+ + + + + + +

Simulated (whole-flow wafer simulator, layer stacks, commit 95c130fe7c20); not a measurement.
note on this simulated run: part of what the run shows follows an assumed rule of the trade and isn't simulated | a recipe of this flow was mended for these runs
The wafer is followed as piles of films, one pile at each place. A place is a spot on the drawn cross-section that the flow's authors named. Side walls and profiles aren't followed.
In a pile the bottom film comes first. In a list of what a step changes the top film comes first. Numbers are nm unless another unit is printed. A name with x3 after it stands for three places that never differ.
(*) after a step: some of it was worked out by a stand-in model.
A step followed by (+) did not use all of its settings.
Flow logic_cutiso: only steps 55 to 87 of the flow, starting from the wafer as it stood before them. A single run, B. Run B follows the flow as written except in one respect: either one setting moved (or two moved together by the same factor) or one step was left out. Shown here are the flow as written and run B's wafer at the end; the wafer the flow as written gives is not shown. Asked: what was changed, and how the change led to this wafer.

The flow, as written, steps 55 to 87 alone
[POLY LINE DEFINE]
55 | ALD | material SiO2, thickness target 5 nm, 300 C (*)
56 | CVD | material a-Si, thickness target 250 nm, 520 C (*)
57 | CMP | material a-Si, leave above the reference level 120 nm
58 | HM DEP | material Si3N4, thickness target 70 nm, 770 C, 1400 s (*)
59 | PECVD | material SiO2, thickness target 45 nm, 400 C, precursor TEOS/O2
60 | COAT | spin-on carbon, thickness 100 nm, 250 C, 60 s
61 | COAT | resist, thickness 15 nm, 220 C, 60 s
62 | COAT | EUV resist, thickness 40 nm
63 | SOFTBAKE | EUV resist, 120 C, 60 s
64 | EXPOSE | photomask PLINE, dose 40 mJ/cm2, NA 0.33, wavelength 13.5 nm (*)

+ + + + + + +

▶ _WORK ITEM_: In full and exactly as written, the listing is to be copied again.

▶ _YOUR RESPONSE_:
Simulated (whole-flow wafer simulator, layer stacks, commit 95c130fe7c20); not a measurement.
note on this simulated run: part of what the run shows follows an assumed rule of the trade and isn't simulated | a recipe of this flow was mended for these runs
The wafer is followed as piles of films, one pile at each place. A place is a spot on the drawn cross-section that the flow's authors named. Side walls and profiles aren't followed.
In a pile the bottom film comes first. In a list of what a step changes the top film comes first. Numbers are nm unless another unit is printed. A name with x3 after it stands for three places that never differ.
(*) after a step: some of it was worked out by a stand-in model.
A step followed by (+) did not use all of its settings.
Flow logic_cutiso: only steps 55 to 87 of the flow, starting from the wafer as it stood before them. A single run, B. Run B follows the flow as written except in one respect: either one setting moved (or two moved together by the same factor) or one step was left out. Shown here are the flow as written and run B's wafer at the end; the wafer the flow as written gives is not shown. Asked: what was changed, and how the change led to this wafer.

The flow, as written, steps 55 to 87 alone
[POLY LINE DEFINE]
55 | ALD | material SiO2, thickness target 5 nm, 300 C (*)
56 | CVD | material a-Si, thickness target 250 nm, 520 C (*)
57 | CMP | material a-Si, leave above the reference level 120 nm
58 | HM DEP | material Si3N4, thickness target 70 nm, 770 C, 1400 s (*)
59 | PECVD | material SiO2, thickness target 45 nm, 400 C, precursor TEOS/O2
60 | COAT | spin-on carbon, thickness 100 nm, 250 C, 60 s
61 | COAT | resist, thickness 15 nm, 220 C, 60 s
62 | COAT | EUV resist, thickness 40 nm
63 | SOFTBAKE | EUV resist, 120 C, 60 s
64 | EXPOSE | photomask PLINE, dose 40 mJ/cm2, NA 0.33, wavelength 13.5 nm (*)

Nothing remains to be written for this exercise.